_REQUIREMENT:_ Please return, with no alterations, the lines below from the very first through the one that contains "note on this".

_EXTRACTED ENTRIES:_
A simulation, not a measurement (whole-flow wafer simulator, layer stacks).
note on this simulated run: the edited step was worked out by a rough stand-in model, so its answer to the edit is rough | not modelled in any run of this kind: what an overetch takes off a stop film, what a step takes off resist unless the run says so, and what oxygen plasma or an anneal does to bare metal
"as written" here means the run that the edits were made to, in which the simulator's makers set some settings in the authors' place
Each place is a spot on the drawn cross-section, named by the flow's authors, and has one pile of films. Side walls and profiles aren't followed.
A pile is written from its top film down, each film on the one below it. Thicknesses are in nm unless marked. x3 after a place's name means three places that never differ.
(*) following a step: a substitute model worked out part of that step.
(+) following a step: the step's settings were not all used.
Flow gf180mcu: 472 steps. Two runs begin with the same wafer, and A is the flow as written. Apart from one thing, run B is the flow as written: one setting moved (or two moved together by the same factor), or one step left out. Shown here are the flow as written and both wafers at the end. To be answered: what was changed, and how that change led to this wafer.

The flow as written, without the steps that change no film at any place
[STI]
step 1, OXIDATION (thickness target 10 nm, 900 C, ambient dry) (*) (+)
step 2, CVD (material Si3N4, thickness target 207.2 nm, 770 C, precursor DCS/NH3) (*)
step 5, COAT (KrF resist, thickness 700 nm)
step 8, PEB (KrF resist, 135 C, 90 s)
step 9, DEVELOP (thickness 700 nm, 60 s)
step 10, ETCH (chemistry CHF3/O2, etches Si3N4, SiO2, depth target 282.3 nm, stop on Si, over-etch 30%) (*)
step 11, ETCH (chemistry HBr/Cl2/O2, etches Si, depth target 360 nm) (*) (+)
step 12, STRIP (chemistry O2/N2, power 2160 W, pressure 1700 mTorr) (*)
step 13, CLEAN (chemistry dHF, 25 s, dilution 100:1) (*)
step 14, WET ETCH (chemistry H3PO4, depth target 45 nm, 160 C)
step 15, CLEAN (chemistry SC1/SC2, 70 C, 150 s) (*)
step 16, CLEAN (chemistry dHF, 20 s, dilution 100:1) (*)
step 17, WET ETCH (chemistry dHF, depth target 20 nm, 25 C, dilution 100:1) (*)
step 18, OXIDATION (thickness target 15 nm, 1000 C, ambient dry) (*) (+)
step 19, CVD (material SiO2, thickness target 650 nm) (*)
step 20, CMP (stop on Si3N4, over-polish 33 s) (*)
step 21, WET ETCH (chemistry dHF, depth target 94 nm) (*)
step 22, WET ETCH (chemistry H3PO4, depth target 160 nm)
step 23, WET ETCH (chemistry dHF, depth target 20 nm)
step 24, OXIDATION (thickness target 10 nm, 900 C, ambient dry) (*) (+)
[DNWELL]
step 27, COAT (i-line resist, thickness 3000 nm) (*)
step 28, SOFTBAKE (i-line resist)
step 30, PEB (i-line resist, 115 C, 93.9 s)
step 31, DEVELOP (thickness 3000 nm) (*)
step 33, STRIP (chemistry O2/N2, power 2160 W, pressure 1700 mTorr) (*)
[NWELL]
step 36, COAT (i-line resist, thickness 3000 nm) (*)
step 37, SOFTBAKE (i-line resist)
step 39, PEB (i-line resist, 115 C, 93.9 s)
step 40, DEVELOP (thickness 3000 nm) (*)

_WORKED SOLUTION:_
A simulation, not a measurement (whole-flow wafer simulator, layer stacks).
note on this simulated run: the edited step was worked out by a rough stand-in model, so its answer to the edit is rough | not modelled in any run of this kind: what an overetch takes off a stop film, what a step takes off resist unless the run says so, and what oxygen plasma or an anneal does to bare metal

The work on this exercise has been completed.